- **Required action**
Copy the listing below line for line, starting at its first line and ending with the line that has "EACH LOT AND THE TOOL IT RAN ON" in it. Add nothing.

- **Extracted records**
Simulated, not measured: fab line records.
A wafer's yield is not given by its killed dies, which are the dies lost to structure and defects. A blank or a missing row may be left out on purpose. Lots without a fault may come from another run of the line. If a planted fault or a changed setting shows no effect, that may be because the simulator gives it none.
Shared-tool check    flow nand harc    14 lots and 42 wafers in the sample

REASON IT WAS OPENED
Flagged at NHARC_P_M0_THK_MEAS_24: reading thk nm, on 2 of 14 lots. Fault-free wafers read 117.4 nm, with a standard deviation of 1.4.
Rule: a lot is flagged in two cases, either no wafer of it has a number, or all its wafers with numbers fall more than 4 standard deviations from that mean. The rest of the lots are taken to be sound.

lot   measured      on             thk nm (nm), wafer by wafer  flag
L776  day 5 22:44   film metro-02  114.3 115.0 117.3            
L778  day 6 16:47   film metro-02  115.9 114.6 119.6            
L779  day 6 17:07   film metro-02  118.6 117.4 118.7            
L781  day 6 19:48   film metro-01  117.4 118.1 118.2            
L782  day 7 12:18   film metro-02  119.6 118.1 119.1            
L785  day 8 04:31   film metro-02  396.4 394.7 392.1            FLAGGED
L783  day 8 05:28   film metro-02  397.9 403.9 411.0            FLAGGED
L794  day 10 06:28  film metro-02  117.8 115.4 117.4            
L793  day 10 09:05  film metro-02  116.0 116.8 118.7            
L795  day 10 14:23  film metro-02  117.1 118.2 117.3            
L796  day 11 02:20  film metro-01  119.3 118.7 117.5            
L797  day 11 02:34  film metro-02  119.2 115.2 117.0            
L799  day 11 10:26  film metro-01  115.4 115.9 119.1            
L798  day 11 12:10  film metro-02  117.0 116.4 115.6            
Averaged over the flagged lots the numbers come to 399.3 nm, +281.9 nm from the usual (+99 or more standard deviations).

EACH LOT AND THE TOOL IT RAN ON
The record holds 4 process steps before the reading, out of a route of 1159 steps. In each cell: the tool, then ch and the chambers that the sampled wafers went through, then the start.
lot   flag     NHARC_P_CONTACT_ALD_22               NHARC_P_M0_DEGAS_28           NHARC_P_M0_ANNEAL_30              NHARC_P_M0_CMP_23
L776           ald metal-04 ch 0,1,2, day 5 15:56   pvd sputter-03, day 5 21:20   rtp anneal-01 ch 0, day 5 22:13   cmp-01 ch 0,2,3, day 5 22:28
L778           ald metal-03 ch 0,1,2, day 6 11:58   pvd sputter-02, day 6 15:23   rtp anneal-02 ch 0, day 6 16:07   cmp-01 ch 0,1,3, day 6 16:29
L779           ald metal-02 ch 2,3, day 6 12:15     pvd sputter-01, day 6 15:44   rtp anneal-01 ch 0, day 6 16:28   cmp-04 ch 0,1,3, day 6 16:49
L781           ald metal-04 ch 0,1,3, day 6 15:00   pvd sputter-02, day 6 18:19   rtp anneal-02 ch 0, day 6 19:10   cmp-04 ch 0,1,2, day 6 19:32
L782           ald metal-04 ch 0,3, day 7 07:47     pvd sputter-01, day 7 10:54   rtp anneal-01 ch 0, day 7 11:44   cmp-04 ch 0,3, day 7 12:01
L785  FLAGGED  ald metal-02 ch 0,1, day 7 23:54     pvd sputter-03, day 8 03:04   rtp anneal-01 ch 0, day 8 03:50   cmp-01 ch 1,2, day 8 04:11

- **Answer section**
Simulated, not measured: fab line records.
A wafer's yield is not given by its killed dies, which are the dies lost to structure and defects. A blank or a missing row may be left out on purpose. Lots without a fault may come from another run of the line. If a planted fault or a changed setting shows no effect, that may be because the simulator gives it none.
Shared-tool check    flow nand harc    14 lots and 42 wafers in the sample

REASON IT WAS OPENED
Flagged at NHARC_P_M0_THK_MEAS_24: reading thk nm, on 2 of 14 lots. Fault-free wafers read 117.4 nm, with a standard deviation of 1.4.
Rule: a lot is flagged in two cases, either no wafer of it has a number, or all its wafers with numbers fall more than 4 standard deviations from that mean. The rest of the lots are taken to be sound.

lot   measured      on             thk nm (nm), wafer by wafer  flag
L776  day 5 22:44   film metro-02  114.3 115.0 117.3            
L778  day 6 16:47   film metro-02  115.9 114.6 119.6            
L779  day 6 17:07   film metro-02  118.6 117.4 118.7            
L781  day 6 19:48   film metro-01  117.4 118.1 118.2            
L782  day 7 12:18   film metro-02  119.6 118.1 119.1            
L785  day 8 04:31   film metro-02  396.4 394.7 392.1            FLAGGED
L783  day 8 05:28   film metro-02  397.9 403.9 411.0            FLAGGED
L794  day 10 06:28  film metro-02  117.8 115.4 117.4            
L793  day 10 09:05  film metro-02  116.0 116.8 118.7            
L795  day 10 14:23  film metro-02  117.1 118.2 117.3            
L796  day 11 02:20  film metro-01  119.3 118.7 117.5            
L797  day 11 02:34  film metro-02  119.2 115.2 117.0            
L799  day 11 10:26  film metro-01  115.4 115.9 119.1            
L798  day 11 12:10  film metro-02  117.0 116.4 115.6            
Averaged over the flagged lots the numbers come to 399.3 nm, +281.9 nm from the usual (+99 or more standard deviations).

EACH LOT AND THE TOOL IT RAN ON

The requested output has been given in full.